● **DATA RECORDS**:
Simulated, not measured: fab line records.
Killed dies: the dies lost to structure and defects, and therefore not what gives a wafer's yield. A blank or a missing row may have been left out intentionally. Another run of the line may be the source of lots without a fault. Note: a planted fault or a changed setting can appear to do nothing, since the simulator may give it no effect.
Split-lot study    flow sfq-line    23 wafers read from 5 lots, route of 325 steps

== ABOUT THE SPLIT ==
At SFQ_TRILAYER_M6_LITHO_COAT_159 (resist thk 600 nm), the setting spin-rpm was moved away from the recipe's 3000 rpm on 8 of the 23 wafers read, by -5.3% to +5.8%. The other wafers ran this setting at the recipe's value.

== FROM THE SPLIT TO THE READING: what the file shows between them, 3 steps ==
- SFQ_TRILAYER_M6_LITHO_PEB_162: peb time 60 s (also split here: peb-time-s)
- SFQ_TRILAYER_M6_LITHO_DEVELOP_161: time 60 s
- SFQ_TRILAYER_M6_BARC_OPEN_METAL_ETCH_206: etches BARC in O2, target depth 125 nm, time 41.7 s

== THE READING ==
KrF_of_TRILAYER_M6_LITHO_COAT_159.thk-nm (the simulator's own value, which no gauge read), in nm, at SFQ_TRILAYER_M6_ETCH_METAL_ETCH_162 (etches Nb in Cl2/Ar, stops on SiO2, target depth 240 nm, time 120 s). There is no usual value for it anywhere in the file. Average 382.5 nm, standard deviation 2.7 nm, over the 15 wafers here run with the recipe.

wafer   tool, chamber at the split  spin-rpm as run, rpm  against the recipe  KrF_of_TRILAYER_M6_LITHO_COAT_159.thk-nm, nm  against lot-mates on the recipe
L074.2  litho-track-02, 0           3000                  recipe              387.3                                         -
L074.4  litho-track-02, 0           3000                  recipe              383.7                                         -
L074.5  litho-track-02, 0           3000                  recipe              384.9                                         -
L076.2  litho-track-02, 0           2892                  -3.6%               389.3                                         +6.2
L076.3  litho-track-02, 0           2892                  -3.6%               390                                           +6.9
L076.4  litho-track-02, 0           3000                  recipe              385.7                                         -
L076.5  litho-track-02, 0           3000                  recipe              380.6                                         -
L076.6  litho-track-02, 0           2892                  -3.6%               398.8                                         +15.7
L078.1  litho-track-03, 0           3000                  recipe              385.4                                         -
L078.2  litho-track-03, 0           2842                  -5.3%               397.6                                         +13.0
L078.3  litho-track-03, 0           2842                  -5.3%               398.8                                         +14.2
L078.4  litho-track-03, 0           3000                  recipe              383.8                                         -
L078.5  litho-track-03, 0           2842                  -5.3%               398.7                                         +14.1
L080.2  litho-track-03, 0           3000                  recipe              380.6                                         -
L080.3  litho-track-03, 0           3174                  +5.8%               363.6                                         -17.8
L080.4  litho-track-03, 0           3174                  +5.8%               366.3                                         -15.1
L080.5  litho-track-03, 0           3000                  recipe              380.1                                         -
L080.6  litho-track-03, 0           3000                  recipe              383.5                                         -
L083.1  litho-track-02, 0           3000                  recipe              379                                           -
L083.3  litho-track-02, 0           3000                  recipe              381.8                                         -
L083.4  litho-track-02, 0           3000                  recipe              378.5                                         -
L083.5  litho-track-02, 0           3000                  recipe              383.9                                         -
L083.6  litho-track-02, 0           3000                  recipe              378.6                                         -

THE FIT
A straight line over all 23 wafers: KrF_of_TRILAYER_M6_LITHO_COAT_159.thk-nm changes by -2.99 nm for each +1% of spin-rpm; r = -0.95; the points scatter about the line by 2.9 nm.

● **WORK TASK**:
Every line above from the line with "of 325 steps" to the line with "At SFQ_TRILAYER_M6_LITHO_COAT_159 (resist" is wanted, ends included; write them out exactly and add no other line.

● **EXERCISE ANSWER**:
Split-lot study    flow sfq-line    23 wafers read from 5 lots, route of 325 steps

== ABOUT THE SPLIT ==
At SFQ_TRILAYER_M6_LITHO_COAT_159 (resist thk 600 nm), the setting spin-rpm was moved away from the recipe's 3000 rpm on 8 of the 23 wafers read, by -5.3% to +5.8%. The other wafers ran this setting at the recipe's value.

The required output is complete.